Information given >>
:::::
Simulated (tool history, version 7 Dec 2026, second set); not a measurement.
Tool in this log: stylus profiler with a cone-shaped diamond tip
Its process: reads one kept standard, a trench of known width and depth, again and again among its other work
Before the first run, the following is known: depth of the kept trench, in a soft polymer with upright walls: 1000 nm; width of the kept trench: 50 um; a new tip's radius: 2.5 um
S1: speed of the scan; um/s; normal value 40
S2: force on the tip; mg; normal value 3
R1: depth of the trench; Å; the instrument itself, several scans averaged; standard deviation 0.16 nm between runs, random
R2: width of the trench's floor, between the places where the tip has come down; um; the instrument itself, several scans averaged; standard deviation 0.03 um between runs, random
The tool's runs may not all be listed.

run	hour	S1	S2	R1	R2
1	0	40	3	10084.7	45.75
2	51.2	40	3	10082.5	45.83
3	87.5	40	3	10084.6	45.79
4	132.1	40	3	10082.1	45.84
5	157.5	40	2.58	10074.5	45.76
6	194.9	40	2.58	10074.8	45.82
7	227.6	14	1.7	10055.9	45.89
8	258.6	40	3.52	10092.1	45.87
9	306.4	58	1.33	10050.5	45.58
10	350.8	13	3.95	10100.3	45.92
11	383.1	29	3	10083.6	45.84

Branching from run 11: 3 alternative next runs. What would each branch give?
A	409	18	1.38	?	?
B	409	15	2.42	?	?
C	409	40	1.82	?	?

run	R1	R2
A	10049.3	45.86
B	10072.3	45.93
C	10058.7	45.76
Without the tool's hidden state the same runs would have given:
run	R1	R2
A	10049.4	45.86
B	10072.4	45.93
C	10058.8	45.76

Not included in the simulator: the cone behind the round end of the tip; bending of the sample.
:::::

Work task >>
Retype word for word everything in the listing above from the line that holds "R2: width of" down to the line that holds "Without the tool's". Keep both end lines and leave out the rest.

Result >>
R2: width of the trench's floor, between the places where the tip has come down; um; the instrument itself, several scans averaged; standard deviation 0.03 um between runs, random
The tool's runs may not all be listed.

run	hour	S1	S2	R1	R2
1	0	40	3	10084.7	45.75
2	51.2	40	3	10082.5	45.83
3	87.5	40	3	10084.6	45.79
4	132.1	40	3	10082.1	45.84
5	157.5	40	2.58	10074.5	45.76
6	194.9	40	2.58	10074.8	45.82
7	227.6	14	1.7	10055.9	45.89
8	258.6	40	3.52	10092.1	45.87
9	306.4	58	1.33	10050.5	45.58
10	350.8	13	3.95	10100.3	45.92
11	383.1	29	3	10083.6	45.84

Branching from run 11: 3 alternative next runs. What would each branch give?
A	409	18	1.38	?	?
B	409	15	2.42	?	?
C	409	40	1.82	?	?

run	R1	R2
A	10049.3	45.86
B	10072.3	45.93
C	10058.7	45.76
Without the tool's hidden state the same runs would have given:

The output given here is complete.